→ **Activity**: Please reproduce the entries below exactly, starting at the first line and ending with the line that holds "The tool may".

→ **Input data**:
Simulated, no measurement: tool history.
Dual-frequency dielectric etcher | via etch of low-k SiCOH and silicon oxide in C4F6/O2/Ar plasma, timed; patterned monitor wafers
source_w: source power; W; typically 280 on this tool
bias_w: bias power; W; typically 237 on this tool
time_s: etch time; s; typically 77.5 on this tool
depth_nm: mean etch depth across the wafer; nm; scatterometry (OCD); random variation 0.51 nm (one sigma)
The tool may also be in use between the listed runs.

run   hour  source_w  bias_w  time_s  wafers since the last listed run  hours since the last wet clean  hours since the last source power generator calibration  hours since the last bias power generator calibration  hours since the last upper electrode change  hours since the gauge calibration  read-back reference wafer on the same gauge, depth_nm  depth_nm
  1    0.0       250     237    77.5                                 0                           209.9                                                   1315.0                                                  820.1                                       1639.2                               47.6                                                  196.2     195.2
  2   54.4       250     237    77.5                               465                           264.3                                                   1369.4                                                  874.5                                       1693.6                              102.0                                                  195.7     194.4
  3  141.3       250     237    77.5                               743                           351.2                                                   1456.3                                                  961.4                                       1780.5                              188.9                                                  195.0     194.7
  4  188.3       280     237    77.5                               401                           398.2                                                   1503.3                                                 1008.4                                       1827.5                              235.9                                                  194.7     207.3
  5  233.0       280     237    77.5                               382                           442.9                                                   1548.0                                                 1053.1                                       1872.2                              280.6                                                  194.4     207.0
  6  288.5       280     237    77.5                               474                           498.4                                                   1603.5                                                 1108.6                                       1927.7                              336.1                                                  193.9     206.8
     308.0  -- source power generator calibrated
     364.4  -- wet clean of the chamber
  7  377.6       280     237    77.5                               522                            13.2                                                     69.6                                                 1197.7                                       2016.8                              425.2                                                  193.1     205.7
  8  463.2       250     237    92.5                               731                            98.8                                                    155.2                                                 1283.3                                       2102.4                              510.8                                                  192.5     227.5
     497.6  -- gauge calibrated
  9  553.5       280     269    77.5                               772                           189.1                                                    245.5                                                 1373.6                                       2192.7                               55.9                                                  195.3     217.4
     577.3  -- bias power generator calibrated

→ **Written solution**:
Simulated, no measurement: tool history.
Dual-frequency dielectric etcher | via etch of low-k SiCOH and silicon oxide in C4F6/O2/Ar plasma, timed; patterned monitor wafers
source_w: source power; W; typically 280 on this tool
bias_w: bias power; W; typically 237 on this tool
time_s: etch time; s; typically 77.5 on this tool
depth_nm: mean etch depth across the wafer; nm; scatterometry (OCD); random variation 0.51 nm (one sigma)
The tool may also be in use between the listed runs.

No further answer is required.